▬▬▬▬▬▬▬▬▬▬

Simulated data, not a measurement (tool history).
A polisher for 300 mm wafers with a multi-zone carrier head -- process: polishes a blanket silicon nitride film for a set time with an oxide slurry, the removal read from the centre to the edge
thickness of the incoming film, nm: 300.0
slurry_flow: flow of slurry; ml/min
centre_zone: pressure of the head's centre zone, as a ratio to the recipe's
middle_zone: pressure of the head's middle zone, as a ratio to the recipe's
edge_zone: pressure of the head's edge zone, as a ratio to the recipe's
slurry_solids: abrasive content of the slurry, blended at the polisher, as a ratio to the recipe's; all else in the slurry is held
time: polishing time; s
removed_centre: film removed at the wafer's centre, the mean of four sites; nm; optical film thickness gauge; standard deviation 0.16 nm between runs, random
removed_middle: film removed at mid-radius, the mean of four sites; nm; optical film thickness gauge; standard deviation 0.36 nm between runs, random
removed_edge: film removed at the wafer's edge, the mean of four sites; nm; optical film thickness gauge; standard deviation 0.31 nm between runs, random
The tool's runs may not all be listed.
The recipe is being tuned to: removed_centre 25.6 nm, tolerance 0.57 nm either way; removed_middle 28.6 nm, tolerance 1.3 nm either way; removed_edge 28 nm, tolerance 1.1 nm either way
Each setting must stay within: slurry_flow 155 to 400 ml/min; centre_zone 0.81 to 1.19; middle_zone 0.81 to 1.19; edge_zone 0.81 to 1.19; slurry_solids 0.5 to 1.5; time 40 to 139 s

▬▬▬▬▬▬▬▬▬▬

## TASK ITEM
Go through the material above and output exactly the lines from the one containing "removed_centre: film removed" through the one containing "The tool's runs may not all be listed.".

## TASK SOLUTION
removed_centre: film removed at the wafer's centre, the mean of four sites; nm; optical film thickness gauge; standard deviation 0.16 nm between runs, random
removed_middle: film removed at mid-radius, the mean of four sites; nm; optical film thickness gauge; standard deviation 0.36 nm between runs, random
removed_edge: film removed at the wafer's edge, the mean of four sites; nm; optical film thickness gauge; standard deviation 0.31 nm between runs, random
The tool's runs may not all be listed.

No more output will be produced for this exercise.